-----

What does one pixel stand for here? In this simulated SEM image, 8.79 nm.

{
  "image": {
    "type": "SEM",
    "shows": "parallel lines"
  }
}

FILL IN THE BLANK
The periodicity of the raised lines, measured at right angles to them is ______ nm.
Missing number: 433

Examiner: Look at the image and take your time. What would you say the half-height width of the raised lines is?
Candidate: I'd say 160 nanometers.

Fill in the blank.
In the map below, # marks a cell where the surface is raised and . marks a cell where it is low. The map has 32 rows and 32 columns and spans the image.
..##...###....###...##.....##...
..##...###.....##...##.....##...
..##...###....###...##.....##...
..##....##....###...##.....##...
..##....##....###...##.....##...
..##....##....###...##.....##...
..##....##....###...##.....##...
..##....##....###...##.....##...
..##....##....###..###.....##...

-----

• [Work instruction]: Take the material above and reproduce it word for word.

• [Task output]:
What does one pixel stand for here? In this simulated SEM image, 8.79 nm.

{
  "image": {
    "type": "SEM",
    "shows": "parallel lines"
  }
}

FILL IN THE BLANK
The periodicity of the raised lines, measured at right angles to them is ______ nm.
Missing number: 433

Examiner: Look at the image and take your time. What would you say the half-height width of the raised lines is?
Candidate: I'd say 160 nanometers.

Fill in the blank.
In the map below, # marks a cell where the surface is raised and . marks a cell where it is low. The map has 32 rows and 32 columns and spans the image.
..##...###....###...##.....##...
..##...###.....##...##.....##...
..##...###....###...##.....##...
..##....##....###...##.....##...
..##....##....###...##.....##...
..##....##....###...##.....##...
..##....##....###...##.....##...
..##....##....###...##.....##...
..##....##....###..###.....##...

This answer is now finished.